*Work order*
Lines from the beginning of the data below through the one containing "A: Coarse is" are to be printed exactly as they appear.

******************************

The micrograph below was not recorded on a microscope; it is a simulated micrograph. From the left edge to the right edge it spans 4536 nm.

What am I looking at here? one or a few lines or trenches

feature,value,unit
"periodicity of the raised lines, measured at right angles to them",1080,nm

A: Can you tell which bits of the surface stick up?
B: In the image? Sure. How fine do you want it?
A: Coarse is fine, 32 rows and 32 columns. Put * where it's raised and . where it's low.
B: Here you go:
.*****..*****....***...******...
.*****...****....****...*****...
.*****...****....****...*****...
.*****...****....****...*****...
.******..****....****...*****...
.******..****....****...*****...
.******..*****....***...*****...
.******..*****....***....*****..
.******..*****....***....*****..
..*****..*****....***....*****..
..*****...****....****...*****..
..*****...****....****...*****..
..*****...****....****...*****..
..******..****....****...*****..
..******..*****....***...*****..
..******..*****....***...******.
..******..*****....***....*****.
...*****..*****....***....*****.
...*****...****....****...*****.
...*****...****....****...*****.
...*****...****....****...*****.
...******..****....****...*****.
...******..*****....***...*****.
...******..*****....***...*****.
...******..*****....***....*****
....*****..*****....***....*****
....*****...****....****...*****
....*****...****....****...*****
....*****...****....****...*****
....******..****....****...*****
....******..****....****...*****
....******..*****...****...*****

******************************

*Written response*
The micrograph below was not recorded on a microscope; it is a simulated micrograph. From the left edge to the right edge it spans 4536 nm.

What am I looking at here? one or a few lines or trenches

feature,value,unit
"periodicity of the raised lines, measured at right angles to them",1080,nm

A: Can you tell which bits of the surface stick up?
B: In the image? Sure. How fine do you want it?
A: Coarse is fine, 32 rows and 32 columns. Put * where it's raised and . where it's low.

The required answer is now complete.